* _WORK INSTRUCTION_: Reproduce, character for character, the entries from their opening line through the line with "## 1. PROBLEM STATEMENT".

-- Opening Marker --
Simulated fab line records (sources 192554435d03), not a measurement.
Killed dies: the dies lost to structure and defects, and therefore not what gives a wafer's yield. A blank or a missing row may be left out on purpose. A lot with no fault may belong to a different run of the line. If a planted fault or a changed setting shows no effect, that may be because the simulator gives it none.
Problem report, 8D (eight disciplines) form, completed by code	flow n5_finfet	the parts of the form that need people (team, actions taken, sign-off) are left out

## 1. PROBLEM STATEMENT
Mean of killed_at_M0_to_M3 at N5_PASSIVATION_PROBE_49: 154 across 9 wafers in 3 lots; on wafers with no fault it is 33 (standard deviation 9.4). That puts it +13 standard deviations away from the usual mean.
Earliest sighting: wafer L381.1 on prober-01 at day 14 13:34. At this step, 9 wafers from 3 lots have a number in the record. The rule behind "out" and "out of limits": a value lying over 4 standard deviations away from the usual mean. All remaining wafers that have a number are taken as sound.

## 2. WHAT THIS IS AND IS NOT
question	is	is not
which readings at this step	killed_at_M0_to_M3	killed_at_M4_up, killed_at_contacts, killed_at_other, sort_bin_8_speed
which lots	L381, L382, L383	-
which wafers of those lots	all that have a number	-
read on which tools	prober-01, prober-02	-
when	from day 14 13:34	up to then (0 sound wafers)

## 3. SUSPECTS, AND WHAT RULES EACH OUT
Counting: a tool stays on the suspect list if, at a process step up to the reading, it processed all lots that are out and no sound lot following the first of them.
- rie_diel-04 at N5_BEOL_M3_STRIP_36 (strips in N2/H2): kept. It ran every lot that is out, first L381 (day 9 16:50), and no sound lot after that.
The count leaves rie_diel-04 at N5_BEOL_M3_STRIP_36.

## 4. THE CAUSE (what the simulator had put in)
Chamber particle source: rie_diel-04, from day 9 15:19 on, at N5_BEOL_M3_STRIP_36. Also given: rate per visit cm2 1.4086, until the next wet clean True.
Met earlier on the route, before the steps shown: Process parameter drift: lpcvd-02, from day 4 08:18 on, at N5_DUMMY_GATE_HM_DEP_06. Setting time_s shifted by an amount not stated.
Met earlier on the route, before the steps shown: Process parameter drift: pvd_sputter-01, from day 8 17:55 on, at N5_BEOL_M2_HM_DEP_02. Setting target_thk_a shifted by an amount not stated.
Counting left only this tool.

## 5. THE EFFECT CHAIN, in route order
-- Closing Marker --

* _WRITTEN REPLY_:
Simulated fab line records (sources 192554435d03), not a measurement.
Killed dies: the dies lost to structure and defects, and therefore not what gives a wafer's yield. A blank or a missing row may be left out on purpose. A lot with no fault may belong to a different run of the line. If a planted fault or a changed setting shows no effect, that may be because the simulator gives it none.
Problem report, 8D (eight disciplines) form, completed by code	flow n5_finfet	the parts of the form that need people (team, actions taken, sign-off) are left out

## 1. PROBLEM STATEMENT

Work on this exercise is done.